_BRIEF:_ Set down exactly, from the records below, the line with "This desk's finding: out" through the line with "Shown lots that", and nothing else.

_DATA FOR REVIEW:_
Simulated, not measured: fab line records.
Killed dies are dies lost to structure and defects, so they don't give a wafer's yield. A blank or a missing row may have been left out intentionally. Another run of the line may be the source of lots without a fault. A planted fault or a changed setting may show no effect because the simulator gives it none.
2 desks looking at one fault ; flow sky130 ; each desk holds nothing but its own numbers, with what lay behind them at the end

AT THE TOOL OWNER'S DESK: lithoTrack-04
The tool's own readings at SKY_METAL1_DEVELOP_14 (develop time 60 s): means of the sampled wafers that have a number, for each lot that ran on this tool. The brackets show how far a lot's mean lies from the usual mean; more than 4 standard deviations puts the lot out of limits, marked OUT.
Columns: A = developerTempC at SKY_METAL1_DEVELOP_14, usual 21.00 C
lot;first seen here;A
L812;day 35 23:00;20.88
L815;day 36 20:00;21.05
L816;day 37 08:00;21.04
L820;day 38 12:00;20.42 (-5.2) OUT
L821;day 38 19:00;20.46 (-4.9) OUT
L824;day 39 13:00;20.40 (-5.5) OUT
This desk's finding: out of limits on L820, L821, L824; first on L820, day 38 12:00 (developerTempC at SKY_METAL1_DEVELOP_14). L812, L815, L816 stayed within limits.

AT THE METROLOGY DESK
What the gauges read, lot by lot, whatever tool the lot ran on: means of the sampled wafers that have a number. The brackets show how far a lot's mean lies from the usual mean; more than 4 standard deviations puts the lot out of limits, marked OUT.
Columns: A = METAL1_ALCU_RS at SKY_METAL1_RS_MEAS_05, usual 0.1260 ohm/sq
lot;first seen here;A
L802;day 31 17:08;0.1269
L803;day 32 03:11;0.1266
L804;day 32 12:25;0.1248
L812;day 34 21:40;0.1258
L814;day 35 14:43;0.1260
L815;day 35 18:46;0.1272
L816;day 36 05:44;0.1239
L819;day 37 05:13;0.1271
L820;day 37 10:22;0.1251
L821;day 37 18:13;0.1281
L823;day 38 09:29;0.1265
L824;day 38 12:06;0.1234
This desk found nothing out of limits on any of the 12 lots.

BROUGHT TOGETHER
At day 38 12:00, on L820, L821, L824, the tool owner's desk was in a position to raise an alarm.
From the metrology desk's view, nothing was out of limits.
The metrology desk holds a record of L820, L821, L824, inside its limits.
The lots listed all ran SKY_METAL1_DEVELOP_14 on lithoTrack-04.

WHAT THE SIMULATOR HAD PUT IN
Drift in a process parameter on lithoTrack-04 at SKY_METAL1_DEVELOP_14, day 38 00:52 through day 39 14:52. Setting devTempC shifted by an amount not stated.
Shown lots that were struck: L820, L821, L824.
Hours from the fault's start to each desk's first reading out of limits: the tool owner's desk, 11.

_WORKED SOLUTION:_
This desk's finding: out of limits on L820, L821, L824; first on L820, day 38 12:00 (developerTempC at SKY_METAL1_DEVELOP_14). L812, L815, L816 stayed within limits.

AT THE METROLOGY DESK
What the gauges read, lot by lot, whatever tool the lot ran on: means of the sampled wafers that have a number. The brackets show how far a lot's mean lies from the usual mean; more than 4 standard deviations puts the lot out of limits, marked OUT.
Columns: A = METAL1_ALCU_RS at SKY_METAL1_RS_MEAS_05, usual 0.1260 ohm/sq
lot;first seen here;A
L802;day 31 17:08;0.1269
L803;day 32 03:11;0.1266
L804;day 32 12:25;0.1248
L812;day 34 21:40;0.1258
L814;day 35 14:43;0.1260
L815;day 35 18:46;0.1272
L816;day 36 05:44;0.1239
L819;day 37 05:13;0.1271
L820;day 37 10:22;0.1251
L821;day 37 18:13;0.1281
L823;day 38 09:29;0.1265
L824;day 38 12:06;0.1234
This desk found nothing out of limits on any of the 12 lots.

BROUGHT TOGETHER
At day 38 12:00, on L820, L821, L824, the tool owner's desk was in a position to raise an alarm.
From the metrology desk's view, nothing was out of limits.
The metrology desk holds a record of L820, L821, L824, inside its limits.
The lots listed all ran SKY_METAL1_DEVELOP_14 on lithoTrack-04.

WHAT THE SIMULATOR HAD PUT IN
Drift in a process parameter on lithoTrack-04 at SKY_METAL1_DEVELOP_14, day 38 00:52 through day 39 14:52. Setting devTempC shifted by an amount not stated.
Shown lots that were struck: L820, L821, L824.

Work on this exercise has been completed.